═════ STORED DATA ═════

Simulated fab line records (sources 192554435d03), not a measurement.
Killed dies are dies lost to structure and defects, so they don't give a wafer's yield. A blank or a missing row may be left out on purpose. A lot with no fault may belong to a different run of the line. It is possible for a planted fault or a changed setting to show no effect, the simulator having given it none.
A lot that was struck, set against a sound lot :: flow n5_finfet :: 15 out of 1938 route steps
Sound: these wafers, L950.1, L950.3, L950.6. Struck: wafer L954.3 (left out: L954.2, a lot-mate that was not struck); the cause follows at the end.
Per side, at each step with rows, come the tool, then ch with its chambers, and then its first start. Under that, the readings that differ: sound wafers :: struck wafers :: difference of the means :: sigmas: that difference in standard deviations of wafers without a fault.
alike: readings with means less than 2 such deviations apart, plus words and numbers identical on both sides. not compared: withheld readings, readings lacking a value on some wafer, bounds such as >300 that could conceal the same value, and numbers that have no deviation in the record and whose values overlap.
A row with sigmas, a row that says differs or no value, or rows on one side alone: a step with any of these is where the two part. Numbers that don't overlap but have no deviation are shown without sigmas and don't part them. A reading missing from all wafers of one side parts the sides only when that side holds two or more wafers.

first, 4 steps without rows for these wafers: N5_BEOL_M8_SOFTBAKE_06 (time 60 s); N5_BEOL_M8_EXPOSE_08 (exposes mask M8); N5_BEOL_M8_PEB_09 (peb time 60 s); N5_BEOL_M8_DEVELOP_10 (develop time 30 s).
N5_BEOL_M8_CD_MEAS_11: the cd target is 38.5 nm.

═════

▸ WORK INSTRUCTION
The answer must be the full listing, copied exactly.

▸ RESPONSE BOX
Simulated fab line records (sources 192554435d03), not a measurement.
Killed dies are dies lost to structure and defects, so they don't give a wafer's yield. A blank or a missing row may be left out on purpose. A lot with no fault may belong to a different run of the line. It is possible for a planted fault or a changed setting to show no effect, the simulator having given it none.
A lot that was struck, set against a sound lot :: flow n5_finfet :: 15 out of 1938 route steps
Sound: these wafers, L950.1, L950.3, L950.6. Struck: wafer L954.3 (left out: L954.2, a lot-mate that was not struck); the cause follows at the end.
Per side, at each step with rows, come the tool, then ch with its chambers, and then its first start. Under that, the readings that differ: sound wafers :: struck wafers :: difference of the means :: sigmas: that difference in standard deviations of wafers without a fault.
alike: readings with means less than 2 such deviations apart, plus words and numbers identical on both sides. not compared: withheld readings, readings lacking a value on some wafer, bounds such as >300 that could conceal the same value, and numbers that have no deviation in the record and whose values overlap.
A row with sigmas, a row that says differs or no value, or rows on one side alone: a step with any of these is where the two part. Numbers that don't overlap but have no deviation are shown without sigmas and don't part them. A reading missing from all wafers of one side parts the sides only when that side holds two or more wafers.

first, 4 steps without rows for these wafers: N5_BEOL_M8_SOFTBAKE_06 (time 60 s); N5_BEOL_M8_EXPOSE_08 (exposes mask M8); N5_BEOL_M8_PEB_09 (peb time 60 s); N5_BEOL_M8_DEVELOP_10 (develop time 30 s).
N5_BEOL_M8_CD_MEAS_11: the cd target is 38.5 nm.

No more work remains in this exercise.